REQUIREMENT >>
Give back all the data exactly, line by line.

** RECORDS SHOWN follows **

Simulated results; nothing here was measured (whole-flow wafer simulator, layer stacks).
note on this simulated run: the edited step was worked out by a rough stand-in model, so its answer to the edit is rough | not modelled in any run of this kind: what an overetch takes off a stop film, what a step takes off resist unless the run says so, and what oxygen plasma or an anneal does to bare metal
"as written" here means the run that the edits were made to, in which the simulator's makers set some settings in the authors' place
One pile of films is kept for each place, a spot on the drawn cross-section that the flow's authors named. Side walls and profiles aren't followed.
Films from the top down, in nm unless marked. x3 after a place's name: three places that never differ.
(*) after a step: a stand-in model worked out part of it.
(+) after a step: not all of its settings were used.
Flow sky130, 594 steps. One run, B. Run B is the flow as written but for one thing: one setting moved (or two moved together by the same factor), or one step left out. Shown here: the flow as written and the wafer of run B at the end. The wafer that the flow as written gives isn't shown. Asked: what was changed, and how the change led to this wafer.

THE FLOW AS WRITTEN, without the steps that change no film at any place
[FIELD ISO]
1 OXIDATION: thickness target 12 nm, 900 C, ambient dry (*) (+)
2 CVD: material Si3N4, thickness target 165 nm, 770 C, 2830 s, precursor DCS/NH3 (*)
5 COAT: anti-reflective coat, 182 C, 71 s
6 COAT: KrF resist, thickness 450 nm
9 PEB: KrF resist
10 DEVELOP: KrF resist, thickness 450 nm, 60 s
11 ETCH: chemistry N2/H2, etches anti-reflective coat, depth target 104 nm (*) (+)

** End of RECORDS SHOWN **

REPLY >>
Simulated results; nothing here was measured (whole-flow wafer simulator, layer stacks).
note on this simulated run: the edited step was worked out by a rough stand-in model, so its answer to the edit is rough | not modelled in any run of this kind: what an overetch takes off a stop film, what a step takes off resist unless the run says so, and what oxygen plasma or an anneal does to bare metal
"as written" here means the run that the edits were made to, in which the simulator's makers set some settings in the authors' place
One pile of films is kept for each place, a spot on the drawn cross-section that the flow's authors named. Side walls and profiles aren't followed.
Films from the top down, in nm unless marked. x3 after a place's name: three places that never differ.
(*) after a step: a stand-in model worked out part of it.
(+) after a step: not all of its settings were used.
Flow sky130, 594 steps. One run, B. Run B is the flow as written but for one thing: one setting moved (or two moved together by the same factor), or one step left out. Shown here: the flow as written and the wafer of run B at the end. The wafer that the flow as written gives isn't shown. Asked: what was changed, and how the change led to this wafer.

THE FLOW AS WRITTEN, without the steps that change no film at any place
[FIELD ISO]
1 OXIDATION: thickness target 12 nm, 900 C, ambient dry (*) (+)
2 CVD: material Si3N4, thickness target 165 nm, 770 C, 2830 s, precursor DCS/NH3 (*)
5 COAT: anti-reflective coat, 182 C, 71 s
6 COAT: KrF resist, thickness 450 nm
9 PEB: KrF resist
10 DEVELOP: KrF resist, thickness 450 nm, 60 s
11 ETCH: chemistry N2/H2, etches anti-reflective coat, depth target 104 nm (*) (+)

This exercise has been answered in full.